▶ _Supplied information_:
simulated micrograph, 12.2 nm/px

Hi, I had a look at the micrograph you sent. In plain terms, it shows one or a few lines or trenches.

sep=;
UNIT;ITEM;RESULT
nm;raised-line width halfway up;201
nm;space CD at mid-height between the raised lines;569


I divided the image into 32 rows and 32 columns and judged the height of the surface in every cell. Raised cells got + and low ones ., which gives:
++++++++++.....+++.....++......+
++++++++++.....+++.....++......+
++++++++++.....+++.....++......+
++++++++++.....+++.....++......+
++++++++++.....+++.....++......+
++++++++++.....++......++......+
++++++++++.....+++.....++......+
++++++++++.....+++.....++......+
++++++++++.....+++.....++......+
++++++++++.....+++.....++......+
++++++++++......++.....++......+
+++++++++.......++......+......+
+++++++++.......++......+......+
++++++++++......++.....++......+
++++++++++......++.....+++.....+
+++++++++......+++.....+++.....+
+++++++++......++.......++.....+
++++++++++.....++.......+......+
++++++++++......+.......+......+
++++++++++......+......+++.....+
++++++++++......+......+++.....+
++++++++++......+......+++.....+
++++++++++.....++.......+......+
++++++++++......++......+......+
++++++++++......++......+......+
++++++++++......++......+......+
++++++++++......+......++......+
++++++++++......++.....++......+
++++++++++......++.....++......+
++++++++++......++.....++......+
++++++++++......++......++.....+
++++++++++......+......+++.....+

▶ _Exercise_: Only the lines from the beginning of the data above through the line containing "nm;space CD at" should be repeated, exactly as they appear.

▶ _Task output_:
simulated micrograph, 12.2 nm/px

Hi, I had a look at the micrograph you sent. In plain terms, it shows one or a few lines or trenches.

sep=;
UNIT;ITEM;RESULT
nm;raised-line width halfway up;201
nm;space CD at mid-height between the raised lines;569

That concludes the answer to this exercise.